■ Work order:
Return all of the lines below exactly as they are.

■ Entries provided:
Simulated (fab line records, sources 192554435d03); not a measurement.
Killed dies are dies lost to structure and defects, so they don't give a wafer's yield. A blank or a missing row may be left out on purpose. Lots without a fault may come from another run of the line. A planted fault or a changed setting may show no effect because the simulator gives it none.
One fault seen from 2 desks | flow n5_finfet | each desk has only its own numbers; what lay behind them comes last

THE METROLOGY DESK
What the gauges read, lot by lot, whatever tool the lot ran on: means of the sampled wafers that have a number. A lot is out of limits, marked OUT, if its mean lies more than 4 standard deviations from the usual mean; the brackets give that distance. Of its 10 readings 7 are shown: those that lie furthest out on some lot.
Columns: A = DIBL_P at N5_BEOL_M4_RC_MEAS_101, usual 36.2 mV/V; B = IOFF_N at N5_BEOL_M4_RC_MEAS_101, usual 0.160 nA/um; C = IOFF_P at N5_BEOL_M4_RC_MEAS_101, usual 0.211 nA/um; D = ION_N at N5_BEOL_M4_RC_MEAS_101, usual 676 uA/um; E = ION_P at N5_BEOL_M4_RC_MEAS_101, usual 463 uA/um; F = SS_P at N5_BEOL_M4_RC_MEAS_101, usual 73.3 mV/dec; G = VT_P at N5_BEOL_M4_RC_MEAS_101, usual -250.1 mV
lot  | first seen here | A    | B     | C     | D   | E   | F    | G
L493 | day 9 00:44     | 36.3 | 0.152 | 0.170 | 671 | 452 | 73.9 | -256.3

■ Expected answer:
Simulated (fab line records, sources 192554435d03); not a measurement.
Killed dies are dies lost to structure and defects, so they don't give a wafer's yield. A blank or a missing row may be left out on purpose. Lots without a fault may come from another run of the line. A planted fault or a changed setting may show no effect because the simulator gives it none.
One fault seen from 2 desks | flow n5_finfet | each desk has only its own numbers; what lay behind them comes last

THE METROLOGY DESK
What the gauges read, lot by lot, whatever tool the lot ran on: means of the sampled wafers that have a number. A lot is out of limits, marked OUT, if its mean lies more than 4 standard deviations from the usual mean; the brackets give that distance. Of its 10 readings 7 are shown: those that lie furthest out on some lot.
Columns: A = DIBL_P at N5_BEOL_M4_RC_MEAS_101, usual 36.2 mV/V; B = IOFF_N at N5_BEOL_M4_RC_MEAS_101, usual 0.160 nA/um; C = IOFF_P at N5_BEOL_M4_RC_MEAS_101, usual 0.211 nA/um; D = ION_N at N5_BEOL_M4_RC_MEAS_101, usual 676 uA/um; E = ION_P at N5_BEOL_M4_RC_MEAS_101, usual 463 uA/um; F = SS_P at N5_BEOL_M4_RC_MEAS_101, usual 73.3 mV/dec; G = VT_P at N5_BEOL_M4_RC_MEAS_101, usual -250.1 mV
lot  | first seen here | A    | B     | C     | D   | E   | F    | G
L493 | day 9 00:44     | 36.3 | 0.152 | 0.170 | 671 | 452 | 73.9 | -256.3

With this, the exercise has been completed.